→ Data section
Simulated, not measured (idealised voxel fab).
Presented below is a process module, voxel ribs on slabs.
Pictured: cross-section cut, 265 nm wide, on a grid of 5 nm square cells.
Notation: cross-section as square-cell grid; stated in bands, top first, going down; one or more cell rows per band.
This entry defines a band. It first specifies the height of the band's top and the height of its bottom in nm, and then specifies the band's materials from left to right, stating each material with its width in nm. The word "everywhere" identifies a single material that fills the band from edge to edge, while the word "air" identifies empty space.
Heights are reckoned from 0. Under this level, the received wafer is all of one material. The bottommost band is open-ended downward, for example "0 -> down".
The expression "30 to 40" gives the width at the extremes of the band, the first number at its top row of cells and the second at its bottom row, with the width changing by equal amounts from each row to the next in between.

→ Work item
Return all of the material precisely as written.

→ Problem solution
Simulated, not measured (idealised voxel fab).
Presented below is a process module, voxel ribs on slabs.
Pictured: cross-section cut, 265 nm wide, on a grid of 5 nm square cells.
Notation: cross-section as square-cell grid; stated in bands, top first, going down; one or more cell rows per band.
This entry defines a band. It first specifies the height of the band's top and the height of its bottom in nm, and then specifies the band's materials from left to right, stating each material with its width in nm. The word "everywhere" identifies a single material that fills the band from edge to edge, while the word "air" identifies empty space.
Heights are reckoned from 0. Under this level, the received wafer is all of one material. The bottommost band is open-ended downward, for example "0 -> down".
The expression "30 to 40" gives the width at the extremes of the band, the first number at its top row of cells and the second at its bottom row, with the width changing by equal amounts from each row to the next in between.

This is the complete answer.